[[ DATA TO EXAMINE, beginning ]]

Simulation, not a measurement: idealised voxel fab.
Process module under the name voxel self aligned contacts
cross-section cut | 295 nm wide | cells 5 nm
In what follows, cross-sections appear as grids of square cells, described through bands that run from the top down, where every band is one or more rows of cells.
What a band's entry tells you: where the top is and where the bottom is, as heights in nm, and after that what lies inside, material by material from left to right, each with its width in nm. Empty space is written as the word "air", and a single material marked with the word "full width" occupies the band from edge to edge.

[[ DATA TO EXAMINE, end ]]

> TASK ITEM
Reproduce every record, making sure each one stays exactly the same.

> RESULT
Simulation, not a measurement: idealised voxel fab.
Process module under the name voxel self aligned contacts
cross-section cut | 295 nm wide | cells 5 nm
In what follows, cross-sections appear as grids of square cells, described through bands that run from the top down, where every band is one or more rows of cells.
What a band's entry tells you: where the top is and where the bottom is, as heights in nm, and after that what lies inside, material by material from left to right, each with its width in nm. Empty space is written as the word "air", and a single material marked with the word "full width" occupies the band from edge to edge.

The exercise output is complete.